ASSIGNMENT:
Please copy the lines below exactly, from the first one through the line showing "We lay out every".

DATA TO EXAMINE:
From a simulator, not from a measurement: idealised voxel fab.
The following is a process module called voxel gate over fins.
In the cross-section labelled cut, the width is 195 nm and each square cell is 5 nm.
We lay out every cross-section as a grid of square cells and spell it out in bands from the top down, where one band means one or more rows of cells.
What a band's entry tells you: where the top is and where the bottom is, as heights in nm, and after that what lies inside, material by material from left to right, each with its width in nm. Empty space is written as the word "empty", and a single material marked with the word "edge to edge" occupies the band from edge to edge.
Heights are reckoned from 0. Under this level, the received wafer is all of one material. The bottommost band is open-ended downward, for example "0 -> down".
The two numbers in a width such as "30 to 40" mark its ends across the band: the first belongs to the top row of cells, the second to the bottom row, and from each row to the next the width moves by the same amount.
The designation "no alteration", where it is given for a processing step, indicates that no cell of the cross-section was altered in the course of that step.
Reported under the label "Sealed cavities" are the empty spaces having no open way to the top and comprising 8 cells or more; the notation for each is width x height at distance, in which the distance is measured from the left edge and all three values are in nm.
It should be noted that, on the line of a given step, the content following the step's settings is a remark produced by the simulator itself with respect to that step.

WORKED SOLUTION:
From a simulator, not from a measurement: idealised voxel fab.
The following is a process module called voxel gate over fins.
In the cross-section labelled cut, the width is 195 nm and each square cell is 5 nm.
We lay out every cross-section as a grid of square cells and spell it out in bands from the top down, where one band means one or more rows of cells.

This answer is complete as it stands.